_Provided data_
=== Begin Enclosure ===

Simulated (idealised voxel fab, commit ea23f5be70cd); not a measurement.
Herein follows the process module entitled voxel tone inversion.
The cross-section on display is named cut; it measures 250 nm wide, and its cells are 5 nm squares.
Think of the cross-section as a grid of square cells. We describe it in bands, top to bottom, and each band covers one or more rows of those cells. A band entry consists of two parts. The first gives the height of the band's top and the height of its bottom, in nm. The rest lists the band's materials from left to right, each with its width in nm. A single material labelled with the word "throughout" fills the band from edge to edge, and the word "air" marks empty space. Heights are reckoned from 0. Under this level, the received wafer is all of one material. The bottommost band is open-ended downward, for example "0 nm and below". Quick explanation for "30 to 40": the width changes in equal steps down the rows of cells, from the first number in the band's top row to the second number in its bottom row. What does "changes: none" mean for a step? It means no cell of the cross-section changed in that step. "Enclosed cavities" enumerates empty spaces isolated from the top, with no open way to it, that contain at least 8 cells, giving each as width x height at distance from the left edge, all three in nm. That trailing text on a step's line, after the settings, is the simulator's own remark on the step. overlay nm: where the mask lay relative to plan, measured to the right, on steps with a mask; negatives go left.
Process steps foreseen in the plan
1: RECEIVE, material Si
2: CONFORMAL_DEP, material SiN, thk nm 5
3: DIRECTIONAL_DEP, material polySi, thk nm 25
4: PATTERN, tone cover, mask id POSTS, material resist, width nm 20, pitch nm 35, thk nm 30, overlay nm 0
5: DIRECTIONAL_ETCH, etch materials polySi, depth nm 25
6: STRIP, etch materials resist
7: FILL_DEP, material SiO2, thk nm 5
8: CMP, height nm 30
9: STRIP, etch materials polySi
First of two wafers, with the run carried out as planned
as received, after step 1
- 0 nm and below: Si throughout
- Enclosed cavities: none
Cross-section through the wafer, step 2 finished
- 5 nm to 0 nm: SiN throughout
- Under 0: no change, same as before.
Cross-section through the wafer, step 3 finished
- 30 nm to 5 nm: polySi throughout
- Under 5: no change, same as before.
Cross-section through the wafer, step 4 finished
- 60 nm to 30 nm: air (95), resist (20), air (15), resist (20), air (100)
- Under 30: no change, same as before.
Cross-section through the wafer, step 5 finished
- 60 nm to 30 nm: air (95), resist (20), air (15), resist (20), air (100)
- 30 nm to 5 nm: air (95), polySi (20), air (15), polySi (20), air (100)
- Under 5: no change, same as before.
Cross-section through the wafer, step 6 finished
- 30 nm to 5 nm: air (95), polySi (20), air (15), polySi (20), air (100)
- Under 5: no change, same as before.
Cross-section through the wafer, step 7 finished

=== End Enclosure ===

_Assigned task_
Taking the entries above, print exactly the lines starting at the line with "2: CONFORMAL_DEP, material SiN, thk nm 5" and ending at the line with "First of two", both included.

_Written answer_
2: CONFORMAL_DEP, material SiN, thk nm 5
3: DIRECTIONAL_DEP, material polySi, thk nm 25
4: PATTERN, tone cover, mask id POSTS, material resist, width nm 20, pitch nm 35, thk nm 30, overlay nm 0
5: DIRECTIONAL_ETCH, etch materials polySi, depth nm 25
6: STRIP, etch materials resist
7: FILL_DEP, material SiO2, thk nm 5
8: CMP, height nm 30
9: STRIP, etch materials polySi
First of two wafers, with the run carried out as planned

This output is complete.